Requirement >> All of the data is to be copied without a single change.

Given entries >>
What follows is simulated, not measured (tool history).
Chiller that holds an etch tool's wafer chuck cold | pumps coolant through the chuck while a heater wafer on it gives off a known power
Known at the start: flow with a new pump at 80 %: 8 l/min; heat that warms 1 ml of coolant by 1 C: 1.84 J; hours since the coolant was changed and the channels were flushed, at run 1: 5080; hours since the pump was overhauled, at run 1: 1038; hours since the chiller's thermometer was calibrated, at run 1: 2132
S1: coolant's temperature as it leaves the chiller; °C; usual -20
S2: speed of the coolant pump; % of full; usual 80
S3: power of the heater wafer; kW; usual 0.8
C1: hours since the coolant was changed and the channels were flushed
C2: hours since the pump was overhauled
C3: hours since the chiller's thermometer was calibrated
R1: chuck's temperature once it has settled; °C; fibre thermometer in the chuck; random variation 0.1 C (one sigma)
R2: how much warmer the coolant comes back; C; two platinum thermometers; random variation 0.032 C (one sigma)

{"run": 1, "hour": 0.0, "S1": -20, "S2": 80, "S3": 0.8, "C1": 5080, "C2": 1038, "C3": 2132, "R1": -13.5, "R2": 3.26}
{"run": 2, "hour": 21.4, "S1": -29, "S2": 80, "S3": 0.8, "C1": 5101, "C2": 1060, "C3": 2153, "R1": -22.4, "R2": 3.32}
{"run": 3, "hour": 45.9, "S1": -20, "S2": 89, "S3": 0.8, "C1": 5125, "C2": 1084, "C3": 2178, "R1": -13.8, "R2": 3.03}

Problem solution >>
What follows is simulated, not measured (tool history).
Chiller that holds an etch tool's wafer chuck cold | pumps coolant through the chuck while a heater wafer on it gives off a known power
Known at the start: flow with a new pump at 80 %: 8 l/min; heat that warms 1 ml of coolant by 1 C: 1.84 J; hours since the coolant was changed and the channels were flushed, at run 1: 5080; hours since the pump was overhauled, at run 1: 1038; hours since the chiller's thermometer was calibrated, at run 1: 2132
S1: coolant's temperature as it leaves the chiller; °C; usual -20
S2: speed of the coolant pump; % of full; usual 80
S3: power of the heater wafer; kW; usual 0.8
C1: hours since the coolant was changed and the channels were flushed
C2: hours since the pump was overhauled
C3: hours since the chiller's thermometer was calibrated
R1: chuck's temperature once it has settled; °C; fibre thermometer in the chuck; random variation 0.1 C (one sigma)
R2: how much warmer the coolant comes back; C; two platinum thermometers; random variation 0.032 C (one sigma)

{"run": 1, "hour": 0.0, "S1": -20, "S2": 80, "S3": 0.8, "C1": 5080, "C2": 1038, "C3": 2132, "R1": -13.5, "R2": 3.26}
{"run": 2, "hour": 21.4, "S1": -29, "S2": 80, "S3": 0.8, "C1": 5101, "C2": 1060, "C3": 2153, "R1": -22.4, "R2": 3.32}
{"run": 3, "hour": 45.9, "S1": -20, "S2": 89, "S3": 0.8, "C1": 5125, "C2": 1084, "C3": 2178, "R1": -13.8, "R2": 3.03}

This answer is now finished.